ENTRIES PROVIDED –
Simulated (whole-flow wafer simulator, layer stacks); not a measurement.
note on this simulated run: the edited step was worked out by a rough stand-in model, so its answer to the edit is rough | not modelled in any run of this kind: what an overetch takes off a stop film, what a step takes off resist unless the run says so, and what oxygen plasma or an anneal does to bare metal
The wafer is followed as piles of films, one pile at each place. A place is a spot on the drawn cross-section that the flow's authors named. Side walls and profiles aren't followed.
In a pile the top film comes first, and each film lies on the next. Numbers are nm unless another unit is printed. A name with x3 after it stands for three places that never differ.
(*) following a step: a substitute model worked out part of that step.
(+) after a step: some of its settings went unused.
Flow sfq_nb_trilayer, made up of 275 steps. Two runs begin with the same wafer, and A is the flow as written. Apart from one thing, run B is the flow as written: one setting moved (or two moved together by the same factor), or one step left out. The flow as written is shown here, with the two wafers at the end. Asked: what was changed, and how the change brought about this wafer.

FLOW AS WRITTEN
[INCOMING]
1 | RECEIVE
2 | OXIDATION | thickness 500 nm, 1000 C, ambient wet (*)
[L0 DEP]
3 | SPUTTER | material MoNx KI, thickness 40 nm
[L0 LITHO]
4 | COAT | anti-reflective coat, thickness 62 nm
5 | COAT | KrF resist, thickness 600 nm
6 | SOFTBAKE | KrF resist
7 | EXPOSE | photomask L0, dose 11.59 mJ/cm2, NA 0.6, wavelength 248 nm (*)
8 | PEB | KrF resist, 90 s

ASSIGNED TASK – Once more, write out all of the entries above exactly.

PROBLEM SOLUTION –
Simulated (whole-flow wafer simulator, layer stacks); not a measurement.
note on this simulated run: the edited step was worked out by a rough stand-in model, so its answer to the edit is rough | not modelled in any run of this kind: what an overetch takes off a stop film, what a step takes off resist unless the run says so, and what oxygen plasma or an anneal does to bare metal
The wafer is followed as piles of films, one pile at each place. A place is a spot on the drawn cross-section that the flow's authors named. Side walls and profiles aren't followed.
In a pile the top film comes first, and each film lies on the next. Numbers are nm unless another unit is printed. A name with x3 after it stands for three places that never differ.
(*) following a step: a substitute model worked out part of that step.
(+) after a step: some of its settings went unused.
Flow sfq_nb_trilayer, made up of 275 steps. Two runs begin with the same wafer, and A is the flow as written. Apart from one thing, run B is the flow as written: one setting moved (or two moved together by the same factor), or one step left out. The flow as written is shown here, with the two wafers at the end. Asked: what was changed, and how the change brought about this wafer.

FLOW AS WRITTEN
[INCOMING]
1 | RECEIVE
2 | OXIDATION | thickness 500 nm, 1000 C, ambient wet (*)
[L0 DEP]
3 | SPUTTER | material MoNx KI, thickness 40 nm
[L0 LITHO]
4 | COAT | anti-reflective coat, thickness 62 nm
5 | COAT | KrF resist, thickness 600 nm
6 | SOFTBAKE | KrF resist
7 | EXPOSE | photomask L0, dose 11.59 mJ/cm2, NA 0.6, wavelength 248 nm (*)
8 | PEB | KrF resist, 90 s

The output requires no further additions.